▸ **Exercise**
Lines below starting with the line with "C2: hours since the thermometer was replaced" and going on through the line with "Unit conventions: ALD_oxide_etched_nm in nm" must be output exactly; the rest of the records must be left out.

▸ **Excerpted records**
:::::

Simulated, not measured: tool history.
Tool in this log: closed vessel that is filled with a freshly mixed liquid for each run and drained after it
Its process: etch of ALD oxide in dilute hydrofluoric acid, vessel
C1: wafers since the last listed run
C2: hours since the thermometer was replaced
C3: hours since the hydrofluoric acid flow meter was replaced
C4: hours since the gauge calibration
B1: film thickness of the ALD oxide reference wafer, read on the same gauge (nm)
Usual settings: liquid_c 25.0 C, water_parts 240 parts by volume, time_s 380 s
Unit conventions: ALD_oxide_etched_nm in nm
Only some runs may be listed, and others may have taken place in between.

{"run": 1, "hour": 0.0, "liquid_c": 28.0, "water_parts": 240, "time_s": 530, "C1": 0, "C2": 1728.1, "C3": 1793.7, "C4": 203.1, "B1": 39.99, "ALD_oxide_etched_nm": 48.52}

:::::

▸ **Answer box**
C2: hours since the thermometer was replaced
C3: hours since the hydrofluoric acid flow meter was replaced
C4: hours since the gauge calibration
B1: film thickness of the ALD oxide reference wafer, read on the same gauge (nm)
Usual settings: liquid_c 25.0 C, water_parts 240 parts by volume, time_s 380 s
Unit conventions: ALD_oxide_etched_nm in nm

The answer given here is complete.